◆ ◆ ◆ ◆ ◆ ◆ ◆
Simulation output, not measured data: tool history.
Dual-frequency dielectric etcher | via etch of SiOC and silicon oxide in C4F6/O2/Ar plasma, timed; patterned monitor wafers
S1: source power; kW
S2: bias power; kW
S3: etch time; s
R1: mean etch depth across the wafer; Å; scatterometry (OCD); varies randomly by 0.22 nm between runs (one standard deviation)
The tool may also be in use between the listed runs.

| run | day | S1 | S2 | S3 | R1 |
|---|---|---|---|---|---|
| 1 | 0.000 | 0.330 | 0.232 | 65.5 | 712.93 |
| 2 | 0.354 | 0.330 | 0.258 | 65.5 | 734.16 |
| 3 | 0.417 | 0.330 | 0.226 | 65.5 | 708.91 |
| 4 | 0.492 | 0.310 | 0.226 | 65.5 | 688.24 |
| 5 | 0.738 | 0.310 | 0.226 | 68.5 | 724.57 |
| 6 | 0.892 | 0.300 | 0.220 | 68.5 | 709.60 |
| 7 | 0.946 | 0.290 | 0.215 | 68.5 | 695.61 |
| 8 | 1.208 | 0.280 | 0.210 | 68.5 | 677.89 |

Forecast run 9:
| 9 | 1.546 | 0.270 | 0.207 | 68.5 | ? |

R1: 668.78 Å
◆ ◆ ◆ ◆ ◆ ◆ ◆

WORK TASK: Using the records above, output exactly the lines from the first through the line that contains "The tool may", with both of those included.

YOUR SOLUTION:
Simulation output, not measured data: tool history.
Dual-frequency dielectric etcher | via etch of SiOC and silicon oxide in C4F6/O2/Ar plasma, timed; patterned monitor wafers
S1: source power; kW
S2: bias power; kW
S3: etch time; s
R1: mean etch depth across the wafer; Å; scatterometry (OCD); varies randomly by 0.22 nm between runs (one standard deviation)
The tool may also be in use between the listed runs.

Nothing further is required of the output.